◆ **Records shown**
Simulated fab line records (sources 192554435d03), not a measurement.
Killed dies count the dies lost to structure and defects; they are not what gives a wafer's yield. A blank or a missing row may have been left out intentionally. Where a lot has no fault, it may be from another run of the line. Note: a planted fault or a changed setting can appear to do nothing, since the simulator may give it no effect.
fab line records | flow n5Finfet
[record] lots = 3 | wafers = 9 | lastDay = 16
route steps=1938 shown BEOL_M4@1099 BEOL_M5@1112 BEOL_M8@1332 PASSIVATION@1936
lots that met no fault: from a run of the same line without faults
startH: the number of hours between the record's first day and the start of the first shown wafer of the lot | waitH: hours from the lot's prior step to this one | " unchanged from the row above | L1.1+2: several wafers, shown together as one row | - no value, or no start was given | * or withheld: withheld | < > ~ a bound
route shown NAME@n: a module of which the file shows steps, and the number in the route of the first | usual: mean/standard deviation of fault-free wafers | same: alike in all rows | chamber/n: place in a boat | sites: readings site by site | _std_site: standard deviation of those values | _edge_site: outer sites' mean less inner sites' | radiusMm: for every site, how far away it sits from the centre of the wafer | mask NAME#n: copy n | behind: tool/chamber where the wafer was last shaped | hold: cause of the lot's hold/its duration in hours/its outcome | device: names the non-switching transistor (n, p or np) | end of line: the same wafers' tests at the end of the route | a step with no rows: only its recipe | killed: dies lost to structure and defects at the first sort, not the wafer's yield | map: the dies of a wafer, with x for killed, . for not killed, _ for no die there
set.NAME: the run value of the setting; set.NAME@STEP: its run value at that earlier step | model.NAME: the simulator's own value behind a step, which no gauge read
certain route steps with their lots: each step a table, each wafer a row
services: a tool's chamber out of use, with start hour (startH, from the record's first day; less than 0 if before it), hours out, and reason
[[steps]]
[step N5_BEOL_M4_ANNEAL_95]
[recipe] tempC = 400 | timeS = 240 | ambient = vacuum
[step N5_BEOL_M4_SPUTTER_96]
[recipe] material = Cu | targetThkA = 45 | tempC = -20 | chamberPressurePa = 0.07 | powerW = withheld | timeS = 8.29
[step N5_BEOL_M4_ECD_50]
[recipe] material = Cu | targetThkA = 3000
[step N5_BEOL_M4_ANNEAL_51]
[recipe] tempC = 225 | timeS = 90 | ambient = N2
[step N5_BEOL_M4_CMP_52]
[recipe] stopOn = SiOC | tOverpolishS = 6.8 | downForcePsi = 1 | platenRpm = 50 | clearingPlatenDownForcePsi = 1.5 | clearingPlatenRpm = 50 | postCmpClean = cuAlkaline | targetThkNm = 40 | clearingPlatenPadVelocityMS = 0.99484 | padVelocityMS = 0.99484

◆ **Exercise**
What is needed is every line from the start of the entries through the line containing "fab line records | flow n5Finfet", returned word for word and nothing else.

◆ **Reply**
Simulated fab line records (sources 192554435d03), not a measurement.
Killed dies count the dies lost to structure and defects; they are not what gives a wafer's yield. A blank or a missing row may have been left out intentionally. Where a lot has no fault, it may be from another run of the line. Note: a planted fault or a changed setting can appear to do nothing, since the simulator may give it no effect.
fab line records | flow n5Finfet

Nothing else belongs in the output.